Each entry must be restated word for word.

#####

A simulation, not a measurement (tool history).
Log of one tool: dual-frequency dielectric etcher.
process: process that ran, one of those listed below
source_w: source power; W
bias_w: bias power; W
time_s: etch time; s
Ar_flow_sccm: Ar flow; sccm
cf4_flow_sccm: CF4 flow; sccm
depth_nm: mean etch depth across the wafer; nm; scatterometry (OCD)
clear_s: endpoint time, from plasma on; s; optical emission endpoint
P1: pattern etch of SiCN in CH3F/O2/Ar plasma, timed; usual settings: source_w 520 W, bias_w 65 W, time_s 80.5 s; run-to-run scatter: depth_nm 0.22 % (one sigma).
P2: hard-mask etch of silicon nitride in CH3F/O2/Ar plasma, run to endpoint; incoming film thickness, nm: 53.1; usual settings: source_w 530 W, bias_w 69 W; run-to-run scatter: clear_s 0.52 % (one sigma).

#####

◆ YOUR RESPONSE ◆
A simulation, not a measurement (tool history).
Log of one tool: dual-frequency dielectric etcher.
process: process that ran, one of those listed below
source_w: source power; W
bias_w: bias power; W
time_s: etch time; s
Ar_flow_sccm: Ar flow; sccm
cf4_flow_sccm: CF4 flow; sccm
depth_nm: mean etch depth across the wafer; nm; scatterometry (OCD)
clear_s: endpoint time, from plasma on; s; optical emission endpoint
P1: pattern etch of SiCN in CH3F/O2/Ar plasma, timed; usual settings: source_w 520 W, bias_w 65 W, time_s 80.5 s; run-to-run scatter: depth_nm 0.22 % (one sigma).
P2: hard-mask etch of silicon nitride in CH3F/O2/Ar plasma, run to endpoint; incoming film thickness, nm: 53.1; usual settings: source_w 530 W, bias_w 69 W; run-to-run scatter: clear_s 0.52 % (one sigma).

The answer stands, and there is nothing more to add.